Below is a set of entries; give all of them again exactly.

◇ ◇ ◇ ◇ ◇ ◇ ◇

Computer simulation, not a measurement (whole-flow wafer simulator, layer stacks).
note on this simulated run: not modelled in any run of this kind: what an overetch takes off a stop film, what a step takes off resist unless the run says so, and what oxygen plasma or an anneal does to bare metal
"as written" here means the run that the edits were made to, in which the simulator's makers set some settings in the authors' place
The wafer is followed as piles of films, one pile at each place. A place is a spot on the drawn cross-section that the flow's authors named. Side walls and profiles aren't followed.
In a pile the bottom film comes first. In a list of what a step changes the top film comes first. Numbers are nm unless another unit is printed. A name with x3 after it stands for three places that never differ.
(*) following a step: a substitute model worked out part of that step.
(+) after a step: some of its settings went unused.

◇ ◇ ◇ ◇ ◇ ◇ ◇

-- Worked solution --
Computer simulation, not a measurement (whole-flow wafer simulator, layer stacks).
note on this simulated run: not modelled in any run of this kind: what an overetch takes off a stop film, what a step takes off resist unless the run says so, and what oxygen plasma or an anneal does to bare metal
"as written" here means the run that the edits were made to, in which the simulator's makers set some settings in the authors' place
The wafer is followed as piles of films, one pile at each place. A place is a spot on the drawn cross-section that the flow's authors named. Side walls and profiles aren't followed.
In a pile the bottom film comes first. In a list of what a step changes the top film comes first. Numbers are nm unless another unit is printed. A name with x3 after it stands for three places that never differ.
(*) following a step: a substitute model worked out part of that step.
(+) after a step: some of its settings went unused.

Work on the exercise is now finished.